—————

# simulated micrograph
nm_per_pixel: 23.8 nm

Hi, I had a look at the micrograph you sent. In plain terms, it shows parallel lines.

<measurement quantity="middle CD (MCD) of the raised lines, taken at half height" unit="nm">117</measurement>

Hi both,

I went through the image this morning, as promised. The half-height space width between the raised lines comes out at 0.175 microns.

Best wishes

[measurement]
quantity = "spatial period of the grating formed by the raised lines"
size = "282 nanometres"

—————

- _Work instruction_:
Return every line of the material exactly.

- _Exercise answer_:
# simulated micrograph
nm_per_pixel: 23.8 nm

Hi, I had a look at the micrograph you sent. In plain terms, it shows parallel lines.

<measurement quantity="middle CD (MCD) of the raised lines, taken at half height" unit="nm">117</measurement>

Hi both,

I went through the image this morning, as promised. The half-height space width between the raised lines comes out at 0.175 microns.

Best wishes

[measurement]
quantity = "spatial period of the grating formed by the raised lines"
size = "282 nanometres"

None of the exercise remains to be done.